(Beginning of Data for analysis)

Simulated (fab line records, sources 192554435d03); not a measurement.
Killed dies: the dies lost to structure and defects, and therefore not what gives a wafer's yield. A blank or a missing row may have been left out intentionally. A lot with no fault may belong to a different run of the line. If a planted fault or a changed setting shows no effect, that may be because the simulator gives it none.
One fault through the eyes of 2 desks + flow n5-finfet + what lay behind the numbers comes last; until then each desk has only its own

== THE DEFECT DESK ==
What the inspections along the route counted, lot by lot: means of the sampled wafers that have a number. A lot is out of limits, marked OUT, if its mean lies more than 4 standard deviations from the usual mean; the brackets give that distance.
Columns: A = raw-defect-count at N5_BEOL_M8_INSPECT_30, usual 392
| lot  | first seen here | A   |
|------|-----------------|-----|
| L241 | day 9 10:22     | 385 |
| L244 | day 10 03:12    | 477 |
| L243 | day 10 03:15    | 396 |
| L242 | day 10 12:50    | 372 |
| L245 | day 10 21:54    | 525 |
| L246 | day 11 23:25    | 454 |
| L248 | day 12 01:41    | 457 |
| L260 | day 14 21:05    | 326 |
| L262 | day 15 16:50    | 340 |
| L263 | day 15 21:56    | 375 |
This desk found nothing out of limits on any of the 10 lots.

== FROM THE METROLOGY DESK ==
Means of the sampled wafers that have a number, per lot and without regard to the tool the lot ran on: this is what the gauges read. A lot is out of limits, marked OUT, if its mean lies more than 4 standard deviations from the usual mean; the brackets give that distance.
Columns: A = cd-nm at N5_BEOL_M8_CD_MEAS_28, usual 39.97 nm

(End of Data for analysis)

- Assigned task
Give every entry again in full, precisely as written above.

- Your response
Simulated (fab line records, sources 192554435d03); not a measurement.
Killed dies: the dies lost to structure and defects, and therefore not what gives a wafer's yield. A blank or a missing row may have been left out intentionally. A lot with no fault may belong to a different run of the line. If a planted fault or a changed setting shows no effect, that may be because the simulator gives it none.
One fault through the eyes of 2 desks + flow n5-finfet + what lay behind the numbers comes last; until then each desk has only its own

== THE DEFECT DESK ==
What the inspections along the route counted, lot by lot: means of the sampled wafers that have a number. A lot is out of limits, marked OUT, if its mean lies more than 4 standard deviations from the usual mean; the brackets give that distance.
Columns: A = raw-defect-count at N5_BEOL_M8_INSPECT_30, usual 392
| lot  | first seen here | A   |
|------|-----------------|-----|
| L241 | day 9 10:22     | 385 |
| L244 | day 10 03:12    | 477 |
| L243 | day 10 03:15    | 396 |
| L242 | day 10 12:50    | 372 |
| L245 | day 10 21:54    | 525 |
| L246 | day 11 23:25    | 454 |
| L248 | day 12 01:41    | 457 |
| L260 | day 14 21:05    | 326 |
| L262 | day 15 16:50    | 340 |
| L263 | day 15 21:56    | 375 |
This desk found nothing out of limits on any of the 10 lots.

== FROM THE METROLOGY DESK ==
Means of the sampled wafers that have a number, per lot and without regard to the tool the lot ran on: this is what the gauges read. A lot is out of limits, marked OUT, if its mean lies more than 4 standard deviations from the usual mean; the brackets give that distance.
Columns: A = cd-nm at N5_BEOL_M8_CD_MEAS_28, usual 39.97 nm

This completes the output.